Which lines below fall between the one containing "Short-answer quiz" and the one containing "Response: 32 nanometers"? Repeat them exactly, counting both of those lines, and add nothing else.

*** Opening of Dataset records ***

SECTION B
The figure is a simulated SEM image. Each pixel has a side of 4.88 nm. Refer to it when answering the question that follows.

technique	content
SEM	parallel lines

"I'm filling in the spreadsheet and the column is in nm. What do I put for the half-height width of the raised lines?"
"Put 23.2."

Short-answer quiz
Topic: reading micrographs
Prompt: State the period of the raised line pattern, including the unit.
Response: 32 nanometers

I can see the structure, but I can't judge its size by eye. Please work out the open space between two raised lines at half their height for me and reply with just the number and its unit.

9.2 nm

*** Close of Dataset records ***

Answer section:
Short-answer quiz
Topic: reading micrographs
Prompt: State the period of the raised line pattern, including the unit.
Response: 32 nanometers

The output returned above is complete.